______________________________

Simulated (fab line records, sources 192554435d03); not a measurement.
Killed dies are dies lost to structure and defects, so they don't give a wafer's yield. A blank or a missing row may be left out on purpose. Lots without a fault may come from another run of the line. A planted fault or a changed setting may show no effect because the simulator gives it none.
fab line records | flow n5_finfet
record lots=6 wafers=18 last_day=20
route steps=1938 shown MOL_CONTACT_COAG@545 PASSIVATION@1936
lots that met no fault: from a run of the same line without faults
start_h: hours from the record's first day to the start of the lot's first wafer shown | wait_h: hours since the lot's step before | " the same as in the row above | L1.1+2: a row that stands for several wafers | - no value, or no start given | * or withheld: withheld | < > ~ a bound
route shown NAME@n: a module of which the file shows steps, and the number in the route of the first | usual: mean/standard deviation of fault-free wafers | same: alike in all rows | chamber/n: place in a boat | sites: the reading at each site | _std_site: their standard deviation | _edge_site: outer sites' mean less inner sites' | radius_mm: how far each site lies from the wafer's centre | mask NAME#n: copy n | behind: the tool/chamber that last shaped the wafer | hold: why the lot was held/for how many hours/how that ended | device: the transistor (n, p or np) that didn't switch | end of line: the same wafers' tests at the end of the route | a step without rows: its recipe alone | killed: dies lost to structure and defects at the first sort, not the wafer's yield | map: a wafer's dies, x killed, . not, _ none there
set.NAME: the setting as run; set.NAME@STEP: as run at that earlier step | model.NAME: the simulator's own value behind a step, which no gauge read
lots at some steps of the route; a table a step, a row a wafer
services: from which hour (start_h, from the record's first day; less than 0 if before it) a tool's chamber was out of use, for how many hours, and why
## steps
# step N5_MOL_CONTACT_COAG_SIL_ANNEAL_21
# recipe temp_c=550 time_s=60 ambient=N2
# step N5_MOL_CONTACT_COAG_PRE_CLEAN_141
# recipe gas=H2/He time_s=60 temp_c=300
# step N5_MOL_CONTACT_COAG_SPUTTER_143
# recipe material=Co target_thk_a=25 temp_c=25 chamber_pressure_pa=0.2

______________________________

Print exactly the lines above, between the one holding "# recipe temp_c=550 time_s=60 ambient=N2" and the one holding "# step N5_MOL_CONTACT_COAG_SPUTTER_143", inclusive, and nothing besides.

### Answer area
# recipe temp_c=550 time_s=60 ambient=N2
# step N5_MOL_CONTACT_COAG_PRE_CLEAN_141
# recipe gas=H2/He time_s=60 temp_c=300
# step N5_MOL_CONTACT_COAG_SPUTTER_143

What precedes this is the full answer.